* Required action
Can you give all the records again without altering a single character?

* Data for review
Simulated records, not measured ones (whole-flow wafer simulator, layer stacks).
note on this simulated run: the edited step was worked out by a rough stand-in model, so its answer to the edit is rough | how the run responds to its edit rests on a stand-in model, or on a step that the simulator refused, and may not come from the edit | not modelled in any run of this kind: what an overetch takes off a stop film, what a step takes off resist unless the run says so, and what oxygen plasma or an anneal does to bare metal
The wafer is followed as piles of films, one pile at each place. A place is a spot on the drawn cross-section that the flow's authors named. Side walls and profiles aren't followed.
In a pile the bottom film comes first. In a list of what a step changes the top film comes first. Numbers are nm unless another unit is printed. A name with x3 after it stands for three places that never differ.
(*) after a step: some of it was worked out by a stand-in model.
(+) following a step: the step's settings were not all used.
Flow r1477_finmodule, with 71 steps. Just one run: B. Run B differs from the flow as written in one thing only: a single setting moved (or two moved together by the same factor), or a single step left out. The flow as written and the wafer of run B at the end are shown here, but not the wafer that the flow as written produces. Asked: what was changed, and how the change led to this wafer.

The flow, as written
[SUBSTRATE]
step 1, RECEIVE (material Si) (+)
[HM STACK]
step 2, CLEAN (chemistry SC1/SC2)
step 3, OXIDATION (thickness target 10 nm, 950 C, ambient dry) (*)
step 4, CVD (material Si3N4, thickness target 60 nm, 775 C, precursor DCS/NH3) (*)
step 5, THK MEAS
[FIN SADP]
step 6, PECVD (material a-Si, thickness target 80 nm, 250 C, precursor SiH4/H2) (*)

* Written answer
Simulated records, not measured ones (whole-flow wafer simulator, layer stacks).
note on this simulated run: the edited step was worked out by a rough stand-in model, so its answer to the edit is rough | how the run responds to its edit rests on a stand-in model, or on a step that the simulator refused, and may not come from the edit | not modelled in any run of this kind: what an overetch takes off a stop film, what a step takes off resist unless the run says so, and what oxygen plasma or an anneal does to bare metal
The wafer is followed as piles of films, one pile at each place. A place is a spot on the drawn cross-section that the flow's authors named. Side walls and profiles aren't followed.
In a pile the bottom film comes first. In a list of what a step changes the top film comes first. Numbers are nm unless another unit is printed. A name with x3 after it stands for three places that never differ.
(*) after a step: some of it was worked out by a stand-in model.
(+) following a step: the step's settings were not all used.
Flow r1477_finmodule, with 71 steps. Just one run: B. Run B differs from the flow as written in one thing only: a single setting moved (or two moved together by the same factor), or a single step left out. The flow as written and the wafer of run B at the end are shown here, but not the wafer that the flow as written produces. Asked: what was changed, and how the change led to this wafer.

The flow, as written
[SUBSTRATE]
step 1, RECEIVE (material Si) (+)
[HM STACK]
step 2, CLEAN (chemistry SC1/SC2)
step 3, OXIDATION (thickness target 10 nm, 950 C, ambient dry) (*)
step 4, CVD (material Si3N4, thickness target 60 nm, 775 C, precursor DCS/NH3) (*)
step 5, THK MEAS
[FIN SADP]
step 6, PECVD (material a-Si, thickness target 80 nm, 250 C, precursor SiH4/H2) (*)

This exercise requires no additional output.